_Exercise:_ Copy out the first line of the listing and every line after it, exactly, until you have copied the line containing "Please estimate the".

_Data records:_
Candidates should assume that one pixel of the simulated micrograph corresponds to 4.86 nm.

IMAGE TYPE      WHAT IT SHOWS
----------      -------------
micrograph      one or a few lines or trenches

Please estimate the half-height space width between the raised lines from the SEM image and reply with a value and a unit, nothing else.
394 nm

_Written answer:_
Candidates should assume that one pixel of the simulated micrograph corresponds to 4.86 nm.

IMAGE TYPE      WHAT IT SHOWS
----------      -------------
micrograph      one or a few lines or trenches

Please estimate the half-height space width between the raised lines from the SEM image and reply with a value and a unit, nothing else.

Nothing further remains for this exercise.